<<<<
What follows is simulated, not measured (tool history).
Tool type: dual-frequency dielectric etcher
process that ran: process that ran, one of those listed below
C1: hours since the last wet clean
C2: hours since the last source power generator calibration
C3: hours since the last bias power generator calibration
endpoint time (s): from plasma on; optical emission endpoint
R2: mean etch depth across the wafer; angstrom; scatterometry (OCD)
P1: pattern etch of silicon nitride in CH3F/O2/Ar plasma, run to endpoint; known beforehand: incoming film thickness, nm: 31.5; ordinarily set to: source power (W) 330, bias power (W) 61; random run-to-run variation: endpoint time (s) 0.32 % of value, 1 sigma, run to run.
>>>>

■ **ACTIVITY**:
Repeat every record, exactly as written.

■ **WRITTEN REPLY**:
What follows is simulated, not measured (tool history).
Tool type: dual-frequency dielectric etcher
process that ran: process that ran, one of those listed below
C1: hours since the last wet clean
C2: hours since the last source power generator calibration
C3: hours since the last bias power generator calibration
endpoint time (s): from plasma on; optical emission endpoint
R2: mean etch depth across the wafer; angstrom; scatterometry (OCD)
P1: pattern etch of silicon nitride in CH3F/O2/Ar plasma, run to endpoint; known beforehand: incoming film thickness, nm: 31.5; ordinarily set to: source power (W) 330, bias power (W) 61; random run-to-run variation: endpoint time (s) 0.32 % of value, 1 sigma, run to run.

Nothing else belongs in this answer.